- **EXERCISE**
Transcribe exactly each line of the entries, from the opening line to the line with "overlay nm, on", with both of those lines included.

- **LISTED RECORDS**
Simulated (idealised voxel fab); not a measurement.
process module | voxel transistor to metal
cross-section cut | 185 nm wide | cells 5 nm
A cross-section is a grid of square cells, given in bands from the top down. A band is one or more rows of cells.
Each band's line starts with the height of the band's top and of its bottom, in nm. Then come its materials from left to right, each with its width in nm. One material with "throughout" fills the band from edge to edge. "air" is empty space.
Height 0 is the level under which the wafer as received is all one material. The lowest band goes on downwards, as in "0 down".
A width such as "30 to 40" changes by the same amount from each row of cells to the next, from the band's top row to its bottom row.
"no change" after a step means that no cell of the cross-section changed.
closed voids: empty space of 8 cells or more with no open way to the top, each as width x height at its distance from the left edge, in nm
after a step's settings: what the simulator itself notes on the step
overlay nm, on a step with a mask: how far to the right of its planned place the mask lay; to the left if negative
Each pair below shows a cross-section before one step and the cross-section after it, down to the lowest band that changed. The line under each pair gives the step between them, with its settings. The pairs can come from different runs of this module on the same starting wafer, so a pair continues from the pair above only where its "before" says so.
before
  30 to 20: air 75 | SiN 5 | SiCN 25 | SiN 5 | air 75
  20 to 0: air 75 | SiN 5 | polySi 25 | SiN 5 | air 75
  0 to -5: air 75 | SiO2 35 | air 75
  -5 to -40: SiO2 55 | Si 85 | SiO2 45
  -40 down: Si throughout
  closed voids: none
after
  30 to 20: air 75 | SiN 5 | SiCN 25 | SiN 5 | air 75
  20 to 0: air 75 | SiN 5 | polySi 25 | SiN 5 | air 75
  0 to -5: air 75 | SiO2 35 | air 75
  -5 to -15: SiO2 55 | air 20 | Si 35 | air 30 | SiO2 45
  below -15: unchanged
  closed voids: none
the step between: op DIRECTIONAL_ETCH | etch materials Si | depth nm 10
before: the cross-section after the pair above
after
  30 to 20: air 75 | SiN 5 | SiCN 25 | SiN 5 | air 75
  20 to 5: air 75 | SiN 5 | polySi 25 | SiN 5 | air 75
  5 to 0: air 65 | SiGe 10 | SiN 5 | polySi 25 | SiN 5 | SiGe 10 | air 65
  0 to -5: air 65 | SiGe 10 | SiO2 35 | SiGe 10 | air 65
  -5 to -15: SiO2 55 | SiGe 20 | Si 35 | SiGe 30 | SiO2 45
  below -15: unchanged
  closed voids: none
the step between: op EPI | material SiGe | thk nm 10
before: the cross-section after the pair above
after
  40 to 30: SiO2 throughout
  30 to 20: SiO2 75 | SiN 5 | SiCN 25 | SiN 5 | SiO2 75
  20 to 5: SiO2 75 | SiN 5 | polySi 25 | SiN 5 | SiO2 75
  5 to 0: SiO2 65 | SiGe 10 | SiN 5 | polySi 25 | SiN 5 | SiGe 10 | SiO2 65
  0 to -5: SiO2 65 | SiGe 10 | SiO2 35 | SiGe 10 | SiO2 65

- **ANSWER AREA**
Simulated (idealised voxel fab); not a measurement.
process module | voxel transistor to metal
cross-section cut | 185 nm wide | cells 5 nm
A cross-section is a grid of square cells, given in bands from the top down. A band is one or more rows of cells.
Each band's line starts with the height of the band's top and of its bottom, in nm. Then come its materials from left to right, each with its width in nm. One material with "throughout" fills the band from edge to edge. "air" is empty space.
Height 0 is the level under which the wafer as received is all one material. The lowest band goes on downwards, as in "0 down".
A width such as "30 to 40" changes by the same amount from each row of cells to the next, from the band's top row to its bottom row.
"no change" after a step means that no cell of the cross-section changed.
closed voids: empty space of 8 cells or more with no open way to the top, each as width x height at its distance from the left edge, in nm
after a step's settings: what the simulator itself notes on the step
overlay nm, on a step with a mask: how far to the right of its planned place the mask lay; to the left if negative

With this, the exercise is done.